· · · · · · ·

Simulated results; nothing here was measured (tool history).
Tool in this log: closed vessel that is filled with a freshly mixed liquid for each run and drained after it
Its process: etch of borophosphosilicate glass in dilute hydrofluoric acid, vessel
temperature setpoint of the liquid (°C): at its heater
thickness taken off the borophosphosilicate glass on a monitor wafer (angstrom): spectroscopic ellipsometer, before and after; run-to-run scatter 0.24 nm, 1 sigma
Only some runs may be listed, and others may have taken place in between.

· · · · · · ·

Your response should consist of the full listing, repeated exactly.

### Task solution
Simulated results; nothing here was measured (tool history).
Tool in this log: closed vessel that is filled with a freshly mixed liquid for each run and drained after it
Its process: etch of borophosphosilicate glass in dilute hydrofluoric acid, vessel
temperature setpoint of the liquid (°C): at its heater
thickness taken off the borophosphosilicate glass on a monitor wafer (angstrom): spectroscopic ellipsometer, before and after; run-to-run scatter 0.24 nm, 1 sigma
Only some runs may be listed, and others may have taken place in between.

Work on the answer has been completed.